* _SOURCE INFORMATION_:
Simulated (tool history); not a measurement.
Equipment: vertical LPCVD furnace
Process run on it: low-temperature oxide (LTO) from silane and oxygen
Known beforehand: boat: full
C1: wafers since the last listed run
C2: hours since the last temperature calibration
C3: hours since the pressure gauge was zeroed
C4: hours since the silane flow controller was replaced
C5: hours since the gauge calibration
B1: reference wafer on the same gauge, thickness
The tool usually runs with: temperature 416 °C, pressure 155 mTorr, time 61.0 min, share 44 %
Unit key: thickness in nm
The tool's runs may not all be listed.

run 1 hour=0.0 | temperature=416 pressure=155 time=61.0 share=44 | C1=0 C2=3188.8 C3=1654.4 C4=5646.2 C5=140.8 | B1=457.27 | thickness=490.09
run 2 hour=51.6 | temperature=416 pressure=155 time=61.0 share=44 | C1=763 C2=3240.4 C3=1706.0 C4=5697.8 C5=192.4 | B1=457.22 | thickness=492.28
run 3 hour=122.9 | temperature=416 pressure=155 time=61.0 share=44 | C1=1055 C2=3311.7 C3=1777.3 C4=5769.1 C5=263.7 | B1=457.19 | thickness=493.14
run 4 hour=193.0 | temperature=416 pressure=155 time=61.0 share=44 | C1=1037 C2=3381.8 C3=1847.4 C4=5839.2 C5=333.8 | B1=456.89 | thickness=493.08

* _ASSIGNED TASK_:
Would you please transcribe the lines above exactly, starting with the first line of the material and ending with the line that has "C3: hours since the pressure gauge was zeroed"?

* _TASK ANSWER_:
Simulated (tool history); not a measurement.
Equipment: vertical LPCVD furnace
Process run on it: low-temperature oxide (LTO) from silane and oxygen
Known beforehand: boat: full
C1: wafers since the last listed run
C2: hours since the last temperature calibration
C3: hours since the pressure gauge was zeroed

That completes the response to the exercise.